== TASK ITEM ==
Give back every record exactly as written.

>>>
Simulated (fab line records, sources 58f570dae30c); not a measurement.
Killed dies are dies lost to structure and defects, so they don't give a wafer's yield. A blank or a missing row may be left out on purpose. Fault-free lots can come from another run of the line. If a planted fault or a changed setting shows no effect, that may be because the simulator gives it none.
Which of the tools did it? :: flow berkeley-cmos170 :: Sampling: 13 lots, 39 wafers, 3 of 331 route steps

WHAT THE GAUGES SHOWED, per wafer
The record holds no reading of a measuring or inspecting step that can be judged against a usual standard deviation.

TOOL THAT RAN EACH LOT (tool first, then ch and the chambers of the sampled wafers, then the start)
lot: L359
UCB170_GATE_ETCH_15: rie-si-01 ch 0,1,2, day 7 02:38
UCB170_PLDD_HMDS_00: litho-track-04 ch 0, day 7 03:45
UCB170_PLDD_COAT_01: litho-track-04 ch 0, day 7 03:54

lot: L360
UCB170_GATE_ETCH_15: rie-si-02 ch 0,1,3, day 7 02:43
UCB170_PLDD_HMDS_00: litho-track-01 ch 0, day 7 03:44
<<<

== REPLY ==
Simulated (fab line records, sources 58f570dae30c); not a measurement.
Killed dies are dies lost to structure and defects, so they don't give a wafer's yield. A blank or a missing row may be left out on purpose. Fault-free lots can come from another run of the line. If a planted fault or a changed setting shows no effect, that may be because the simulator gives it none.
Which of the tools did it? :: flow berkeley-cmos170 :: Sampling: 13 lots, 39 wafers, 3 of 331 route steps

WHAT THE GAUGES SHOWED, per wafer
The record holds no reading of a measuring or inspecting step that can be judged against a usual standard deviation.

TOOL THAT RAN EACH LOT (tool first, then ch and the chambers of the sampled wafers, then the start)
lot: L359
UCB170_GATE_ETCH_15: rie-si-01 ch 0,1,2, day 7 02:38
UCB170_PLDD_HMDS_00: litho-track-04 ch 0, day 7 03:45
UCB170_PLDD_COAT_01: litho-track-04 ch 0, day 7 03:54

lot: L360
UCB170_GATE_ETCH_15: rie-si-02 ch 0,1,3, day 7 02:43
UCB170_PLDD_HMDS_00: litho-track-01 ch 0, day 7 03:44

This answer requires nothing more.